- Supplied records
== Segment start ==
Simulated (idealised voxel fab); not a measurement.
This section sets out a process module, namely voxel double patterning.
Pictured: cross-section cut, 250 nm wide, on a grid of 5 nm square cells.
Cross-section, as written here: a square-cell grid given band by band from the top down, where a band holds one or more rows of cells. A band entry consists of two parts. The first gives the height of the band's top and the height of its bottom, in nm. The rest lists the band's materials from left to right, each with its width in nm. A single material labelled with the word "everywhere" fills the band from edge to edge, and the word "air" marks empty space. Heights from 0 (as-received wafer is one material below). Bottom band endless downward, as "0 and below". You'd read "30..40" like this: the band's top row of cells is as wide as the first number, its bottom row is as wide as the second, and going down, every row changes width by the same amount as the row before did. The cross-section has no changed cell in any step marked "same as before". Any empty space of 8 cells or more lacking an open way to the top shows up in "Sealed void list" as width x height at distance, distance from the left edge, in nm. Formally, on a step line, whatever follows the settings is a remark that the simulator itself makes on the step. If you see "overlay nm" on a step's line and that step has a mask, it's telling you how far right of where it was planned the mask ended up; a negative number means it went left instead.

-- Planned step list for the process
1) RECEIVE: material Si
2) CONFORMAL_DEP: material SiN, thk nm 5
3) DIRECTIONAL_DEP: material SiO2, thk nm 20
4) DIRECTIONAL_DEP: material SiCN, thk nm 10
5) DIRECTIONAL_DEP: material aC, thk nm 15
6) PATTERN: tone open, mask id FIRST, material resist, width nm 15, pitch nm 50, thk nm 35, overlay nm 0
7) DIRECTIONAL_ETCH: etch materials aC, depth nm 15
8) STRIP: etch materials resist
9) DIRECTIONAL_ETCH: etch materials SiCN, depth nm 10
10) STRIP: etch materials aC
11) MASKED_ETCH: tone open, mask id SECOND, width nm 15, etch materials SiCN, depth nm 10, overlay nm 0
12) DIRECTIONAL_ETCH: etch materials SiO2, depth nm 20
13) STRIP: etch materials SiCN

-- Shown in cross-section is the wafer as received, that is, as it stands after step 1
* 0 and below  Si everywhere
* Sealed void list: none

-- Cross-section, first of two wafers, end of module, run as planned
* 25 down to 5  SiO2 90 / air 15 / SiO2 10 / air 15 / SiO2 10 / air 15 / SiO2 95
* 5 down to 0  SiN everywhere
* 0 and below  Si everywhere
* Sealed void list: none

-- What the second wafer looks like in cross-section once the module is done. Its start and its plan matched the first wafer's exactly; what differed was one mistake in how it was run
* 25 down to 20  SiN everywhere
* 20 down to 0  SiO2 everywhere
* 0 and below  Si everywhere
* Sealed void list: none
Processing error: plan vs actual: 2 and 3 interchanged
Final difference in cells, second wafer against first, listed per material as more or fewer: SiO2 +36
== Segment end ==

- Brief
Begin with the first line of the records and reproduce each line as is, ending with the line that holds "Pictured: cross-section cut, 250".

- Answer section
Simulated (idealised voxel fab); not a measurement.
This section sets out a process module, namely voxel double patterning.
Pictured: cross-section cut, 250 nm wide, on a grid of 5 nm square cells.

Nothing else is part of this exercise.